--------------------------------

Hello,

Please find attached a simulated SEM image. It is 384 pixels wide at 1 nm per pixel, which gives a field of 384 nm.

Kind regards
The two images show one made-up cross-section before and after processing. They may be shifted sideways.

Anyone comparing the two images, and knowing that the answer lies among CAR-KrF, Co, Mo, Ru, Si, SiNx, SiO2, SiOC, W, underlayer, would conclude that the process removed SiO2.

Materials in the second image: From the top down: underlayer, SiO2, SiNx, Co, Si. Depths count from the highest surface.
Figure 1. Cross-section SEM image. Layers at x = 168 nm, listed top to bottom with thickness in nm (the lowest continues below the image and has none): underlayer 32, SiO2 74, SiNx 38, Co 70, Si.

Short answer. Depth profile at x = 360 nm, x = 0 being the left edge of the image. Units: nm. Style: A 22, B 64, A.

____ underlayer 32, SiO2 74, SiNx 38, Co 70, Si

--------------------------------

» **Requirement**:
Starting with the first line of the records, repeat every line up to and including the one containing "The two images show", and nothing else.

» **Your response**:
Hello,

Please find attached a simulated SEM image. It is 384 pixels wide at 1 nm per pixel, which gives a field of 384 nm.

Kind regards
The two images show one made-up cross-section before and after processing. They may be shifted sideways.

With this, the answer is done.